[WORK ORDER]
Each record, exactly as written, should be printed again.

####

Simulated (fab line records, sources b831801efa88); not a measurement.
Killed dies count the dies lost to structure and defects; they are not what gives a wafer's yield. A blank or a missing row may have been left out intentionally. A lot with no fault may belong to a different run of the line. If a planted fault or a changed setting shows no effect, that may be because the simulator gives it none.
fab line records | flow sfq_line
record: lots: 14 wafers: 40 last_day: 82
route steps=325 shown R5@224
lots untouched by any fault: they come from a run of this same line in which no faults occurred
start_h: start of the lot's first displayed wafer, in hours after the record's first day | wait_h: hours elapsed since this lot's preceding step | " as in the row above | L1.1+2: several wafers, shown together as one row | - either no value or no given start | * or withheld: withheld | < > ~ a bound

####

[YOUR SOLUTION]
Simulated (fab line records, sources b831801efa88); not a measurement.
Killed dies count the dies lost to structure and defects; they are not what gives a wafer's yield. A blank or a missing row may have been left out intentionally. A lot with no fault may belong to a different run of the line. If a planted fault or a changed setting shows no effect, that may be because the simulator gives it none.
fab line records | flow sfq_line
record: lots: 14 wafers: 40 last_day: 82
route steps=325 shown R5@224
lots untouched by any fault: they come from a run of this same line in which no faults occurred
start_h: start of the lot's first displayed wafer, in hours after the record's first day | wait_h: hours elapsed since this lot's preceding step | " as in the row above | L1.1+2: several wafers, shown together as one row | - either no value or no given start | * or withheld: withheld | < > ~ a bound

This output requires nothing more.